• RECORDED INFORMATION:
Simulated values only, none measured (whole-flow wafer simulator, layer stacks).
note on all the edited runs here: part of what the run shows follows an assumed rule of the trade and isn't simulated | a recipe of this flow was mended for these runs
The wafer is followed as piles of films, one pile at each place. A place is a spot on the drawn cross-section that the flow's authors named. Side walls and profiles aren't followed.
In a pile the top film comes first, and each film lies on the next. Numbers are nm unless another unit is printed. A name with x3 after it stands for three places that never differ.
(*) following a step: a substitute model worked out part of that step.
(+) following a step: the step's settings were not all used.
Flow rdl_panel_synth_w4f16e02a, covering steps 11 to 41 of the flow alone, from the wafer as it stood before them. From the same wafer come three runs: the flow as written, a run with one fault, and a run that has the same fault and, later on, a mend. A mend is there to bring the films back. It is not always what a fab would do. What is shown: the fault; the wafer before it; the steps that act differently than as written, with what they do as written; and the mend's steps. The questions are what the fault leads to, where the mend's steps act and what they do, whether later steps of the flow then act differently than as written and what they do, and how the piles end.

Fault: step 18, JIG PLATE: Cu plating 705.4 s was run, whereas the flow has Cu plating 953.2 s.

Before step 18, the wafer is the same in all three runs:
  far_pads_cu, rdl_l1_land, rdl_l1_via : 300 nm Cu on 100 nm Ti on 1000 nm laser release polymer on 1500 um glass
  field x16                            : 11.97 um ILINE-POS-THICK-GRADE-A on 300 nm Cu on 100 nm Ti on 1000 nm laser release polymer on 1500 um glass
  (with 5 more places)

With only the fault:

• TASK ITEM:
Print out an identical copy of the whole listing.

• TASK RESPONSE:
Simulated values only, none measured (whole-flow wafer simulator, layer stacks).
note on all the edited runs here: part of what the run shows follows an assumed rule of the trade and isn't simulated | a recipe of this flow was mended for these runs
The wafer is followed as piles of films, one pile at each place. A place is a spot on the drawn cross-section that the flow's authors named. Side walls and profiles aren't followed.
In a pile the top film comes first, and each film lies on the next. Numbers are nm unless another unit is printed. A name with x3 after it stands for three places that never differ.
(*) following a step: a substitute model worked out part of that step.
(+) following a step: the step's settings were not all used.
Flow rdl_panel_synth_w4f16e02a, covering steps 11 to 41 of the flow alone, from the wafer as it stood before them. From the same wafer come three runs: the flow as written, a run with one fault, and a run that has the same fault and, later on, a mend. A mend is there to bring the films back. It is not always what a fab would do. What is shown: the fault; the wafer before it; the steps that act differently than as written, with what they do as written; and the mend's steps. The questions are what the fault leads to, where the mend's steps act and what they do, whether later steps of the flow then act differently than as written and what they do, and how the piles end.

Fault: step 18, JIG PLATE: Cu plating 705.4 s was run, whereas the flow has Cu plating 953.2 s.

Before step 18, the wafer is the same in all three runs:
  far_pads_cu, rdl_l1_land, rdl_l1_via : 300 nm Cu on 100 nm Ti on 1000 nm laser release polymer on 1500 um glass
  field x16                            : 11.97 um ILINE-POS-THICK-GRADE-A on 300 nm Cu on 100 nm Ti on 1000 nm laser release polymer on 1500 um glass
  (with 5 more places)

With only the fault:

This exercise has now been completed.